[RECORD EXCERPTS]
((

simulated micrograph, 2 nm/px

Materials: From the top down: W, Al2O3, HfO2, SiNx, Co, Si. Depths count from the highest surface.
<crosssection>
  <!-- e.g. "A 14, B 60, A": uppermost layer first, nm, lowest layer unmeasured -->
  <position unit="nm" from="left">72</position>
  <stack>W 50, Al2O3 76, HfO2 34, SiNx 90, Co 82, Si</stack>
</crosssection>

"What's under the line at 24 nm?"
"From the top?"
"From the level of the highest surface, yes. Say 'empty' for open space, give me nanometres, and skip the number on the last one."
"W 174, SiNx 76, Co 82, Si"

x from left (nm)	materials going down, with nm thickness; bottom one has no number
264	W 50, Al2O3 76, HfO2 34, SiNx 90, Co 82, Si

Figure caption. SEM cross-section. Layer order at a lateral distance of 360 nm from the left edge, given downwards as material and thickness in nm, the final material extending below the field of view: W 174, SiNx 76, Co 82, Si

))

[EXERCISE]
Copy every line that appears above, with each word kept as it is.

[TASK ANSWER]
simulated micrograph, 2 nm/px

Materials: From the top down: W, Al2O3, HfO2, SiNx, Co, Si. Depths count from the highest surface.
<crosssection>
  <!-- e.g. "A 14, B 60, A": uppermost layer first, nm, lowest layer unmeasured -->
  <position unit="nm" from="left">72</position>
  <stack>W 50, Al2O3 76, HfO2 34, SiNx 90, Co 82, Si</stack>
</crosssection>

"What's under the line at 24 nm?"
"From the top?"
"From the level of the highest surface, yes. Say 'empty' for open space, give me nanometres, and skip the number on the last one."
"W 174, SiNx 76, Co 82, Si"

x from left (nm)	materials going down, with nm thickness; bottom one has no number
264	W 50, Al2O3 76, HfO2 34, SiNx 90, Co 82, Si

Figure caption. SEM cross-section. Layer order at a lateral distance of 360 nm from the left edge, given downwards as material and thickness in nm, the final material extending below the field of view: W 174, SiNx 76, Co 82, Si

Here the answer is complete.